→ **WORK ORDER**:
Output, without alteration, the first line of the entries and each line after it, stopping with the line that contains "GF_M4_THK_MEAS_06: measures by".

→ **SUPPLIED MATERIAL**:
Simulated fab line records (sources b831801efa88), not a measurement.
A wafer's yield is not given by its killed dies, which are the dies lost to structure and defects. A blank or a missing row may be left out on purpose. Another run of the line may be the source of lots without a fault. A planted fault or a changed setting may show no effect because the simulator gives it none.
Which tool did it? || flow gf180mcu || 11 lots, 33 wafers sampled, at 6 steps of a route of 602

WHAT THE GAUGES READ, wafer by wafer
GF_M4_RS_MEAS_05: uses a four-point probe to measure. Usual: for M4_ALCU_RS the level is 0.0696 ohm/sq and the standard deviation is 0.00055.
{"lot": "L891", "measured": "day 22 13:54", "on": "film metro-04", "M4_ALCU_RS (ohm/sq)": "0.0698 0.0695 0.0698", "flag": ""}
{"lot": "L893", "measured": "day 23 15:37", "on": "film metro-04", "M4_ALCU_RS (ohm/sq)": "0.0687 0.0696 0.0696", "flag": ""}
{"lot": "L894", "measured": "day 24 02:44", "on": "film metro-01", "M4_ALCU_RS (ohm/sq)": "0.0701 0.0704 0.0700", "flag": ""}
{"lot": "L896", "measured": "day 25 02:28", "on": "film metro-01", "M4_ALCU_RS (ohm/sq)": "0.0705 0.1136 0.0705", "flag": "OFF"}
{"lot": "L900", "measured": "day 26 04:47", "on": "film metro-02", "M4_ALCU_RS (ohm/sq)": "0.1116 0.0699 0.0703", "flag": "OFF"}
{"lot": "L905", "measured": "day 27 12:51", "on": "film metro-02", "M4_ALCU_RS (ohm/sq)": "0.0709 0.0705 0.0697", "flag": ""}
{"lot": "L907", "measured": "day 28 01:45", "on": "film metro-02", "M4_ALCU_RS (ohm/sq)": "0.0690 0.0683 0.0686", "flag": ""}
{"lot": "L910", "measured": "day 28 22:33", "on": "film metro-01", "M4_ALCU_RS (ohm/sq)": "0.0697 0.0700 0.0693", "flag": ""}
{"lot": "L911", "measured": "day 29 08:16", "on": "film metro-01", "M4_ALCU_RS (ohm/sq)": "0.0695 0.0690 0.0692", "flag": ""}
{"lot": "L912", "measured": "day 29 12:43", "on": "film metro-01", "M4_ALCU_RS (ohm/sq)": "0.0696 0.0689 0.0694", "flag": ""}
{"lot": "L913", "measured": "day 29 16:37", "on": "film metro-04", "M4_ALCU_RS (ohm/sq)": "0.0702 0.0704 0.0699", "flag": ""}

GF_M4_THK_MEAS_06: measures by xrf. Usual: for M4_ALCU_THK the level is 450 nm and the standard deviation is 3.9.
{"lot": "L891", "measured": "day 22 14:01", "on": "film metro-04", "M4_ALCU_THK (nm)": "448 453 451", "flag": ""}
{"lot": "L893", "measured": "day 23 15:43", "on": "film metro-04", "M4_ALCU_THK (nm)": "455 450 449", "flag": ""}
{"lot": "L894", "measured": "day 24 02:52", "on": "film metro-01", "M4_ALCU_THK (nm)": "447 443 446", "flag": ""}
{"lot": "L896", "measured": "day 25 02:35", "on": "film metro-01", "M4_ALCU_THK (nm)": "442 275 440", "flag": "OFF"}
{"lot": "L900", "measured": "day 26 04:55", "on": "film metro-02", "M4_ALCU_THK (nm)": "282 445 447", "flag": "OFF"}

→ **RESPONSE BOX**:
Simulated fab line records (sources b831801efa88), not a measurement.
A wafer's yield is not given by its killed dies, which are the dies lost to structure and defects. A blank or a missing row may be left out on purpose. Another run of the line may be the source of lots without a fault. A planted fault or a changed setting may show no effect because the simulator gives it none.
Which tool did it? || flow gf180mcu || 11 lots, 33 wafers sampled, at 6 steps of a route of 602

WHAT THE GAUGES READ, wafer by wafer
GF_M4_RS_MEAS_05: uses a four-point probe to measure. Usual: for M4_ALCU_RS the level is 0.0696 ohm/sq and the standard deviation is 0.00055.
{"lot": "L891", "measured": "day 22 13:54", "on": "film metro-04", "M4_ALCU_RS (ohm/sq)": "0.0698 0.0695 0.0698", "flag": ""}
{"lot": "L893", "measured": "day 23 15:37", "on": "film metro-04", "M4_ALCU_RS (ohm/sq)": "0.0687 0.0696 0.0696", "flag": ""}
{"lot": "L894", "measured": "day 24 02:44", "on": "film metro-01", "M4_ALCU_RS (ohm/sq)": "0.0701 0.0704 0.0700", "flag": ""}
{"lot": "L896", "measured": "day 25 02:28", "on": "film metro-01", "M4_ALCU_RS (ohm/sq)": "0.0705 0.1136 0.0705", "flag": "OFF"}
{"lot": "L900", "measured": "day 26 04:47", "on": "film metro-02", "M4_ALCU_RS (ohm/sq)": "0.1116 0.0699 0.0703", "flag": "OFF"}
{"lot": "L905", "measured": "day 27 12:51", "on": "film metro-02", "M4_ALCU_RS (ohm/sq)": "0.0709 0.0705 0.0697", "flag": ""}
{"lot": "L907", "measured": "day 28 01:45", "on": "film metro-02", "M4_ALCU_RS (ohm/sq)": "0.0690 0.0683 0.0686", "flag": ""}
{"lot": "L910", "measured": "day 28 22:33", "on": "film metro-01", "M4_ALCU_RS (ohm/sq)": "0.0697 0.0700 0.0693", "flag": ""}
{"lot": "L911", "measured": "day 29 08:16", "on": "film metro-01", "M4_ALCU_RS (ohm/sq)": "0.0695 0.0690 0.0692", "flag": ""}
{"lot": "L912", "measured": "day 29 12:43", "on": "film metro-01", "M4_ALCU_RS (ohm/sq)": "0.0696 0.0689 0.0694", "flag": ""}
{"lot": "L913", "measured": "day 29 16:37", "on": "film metro-04", "M4_ALCU_RS (ohm/sq)": "0.0702 0.0704 0.0699", "flag": ""}

GF_M4_THK_MEAS_06: measures by xrf. Usual: for M4_ALCU_THK the level is 450 nm and the standard deviation is 3.9.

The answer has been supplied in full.